• **Data for analysis**:
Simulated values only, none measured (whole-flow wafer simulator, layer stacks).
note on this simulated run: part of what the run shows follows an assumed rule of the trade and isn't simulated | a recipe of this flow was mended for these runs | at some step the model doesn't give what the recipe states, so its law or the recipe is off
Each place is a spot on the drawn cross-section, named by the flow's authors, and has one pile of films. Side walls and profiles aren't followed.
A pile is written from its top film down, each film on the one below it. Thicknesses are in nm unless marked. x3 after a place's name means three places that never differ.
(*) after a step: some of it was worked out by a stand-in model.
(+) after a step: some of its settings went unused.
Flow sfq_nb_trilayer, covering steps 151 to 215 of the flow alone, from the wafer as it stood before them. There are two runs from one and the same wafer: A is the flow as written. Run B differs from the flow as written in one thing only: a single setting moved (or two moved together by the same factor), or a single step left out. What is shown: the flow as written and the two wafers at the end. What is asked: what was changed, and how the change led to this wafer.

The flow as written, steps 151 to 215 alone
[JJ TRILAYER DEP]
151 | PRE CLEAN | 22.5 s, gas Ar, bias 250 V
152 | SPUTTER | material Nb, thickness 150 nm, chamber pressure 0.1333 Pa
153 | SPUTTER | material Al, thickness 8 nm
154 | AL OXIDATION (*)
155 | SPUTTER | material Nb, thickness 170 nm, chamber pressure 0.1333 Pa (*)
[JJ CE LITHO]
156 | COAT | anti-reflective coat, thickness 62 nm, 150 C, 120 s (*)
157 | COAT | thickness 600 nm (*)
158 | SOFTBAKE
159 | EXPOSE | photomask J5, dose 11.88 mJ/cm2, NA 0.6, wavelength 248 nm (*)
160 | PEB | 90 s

• **Work item**: Retype the whole listing above exactly as it appears.

• **Exercise output**:
Simulated values only, none measured (whole-flow wafer simulator, layer stacks).
note on this simulated run: part of what the run shows follows an assumed rule of the trade and isn't simulated | a recipe of this flow was mended for these runs | at some step the model doesn't give what the recipe states, so its law or the recipe is off
Each place is a spot on the drawn cross-section, named by the flow's authors, and has one pile of films. Side walls and profiles aren't followed.
A pile is written from its top film down, each film on the one below it. Thicknesses are in nm unless marked. x3 after a place's name means three places that never differ.
(*) after a step: some of it was worked out by a stand-in model.
(+) after a step: some of its settings went unused.
Flow sfq_nb_trilayer, covering steps 151 to 215 of the flow alone, from the wafer as it stood before them. There are two runs from one and the same wafer: A is the flow as written. Run B differs from the flow as written in one thing only: a single setting moved (or two moved together by the same factor), or a single step left out. What is shown: the flow as written and the two wafers at the end. What is asked: what was changed, and how the change led to this wafer.

The flow as written, steps 151 to 215 alone
[JJ TRILAYER DEP]
151 | PRE CLEAN | 22.5 s, gas Ar, bias 250 V
152 | SPUTTER | material Nb, thickness 150 nm, chamber pressure 0.1333 Pa
153 | SPUTTER | material Al, thickness 8 nm
154 | AL OXIDATION (*)
155 | SPUTTER | material Nb, thickness 170 nm, chamber pressure 0.1333 Pa (*)
[JJ CE LITHO]
156 | COAT | anti-reflective coat, thickness 62 nm, 150 C, 120 s (*)
157 | COAT | thickness 600 nm (*)
158 | SOFTBAKE
159 | EXPOSE | photomask J5, dose 11.88 mJ/cm2, NA 0.6, wavelength 248 nm (*)
160 | PEB | 90 s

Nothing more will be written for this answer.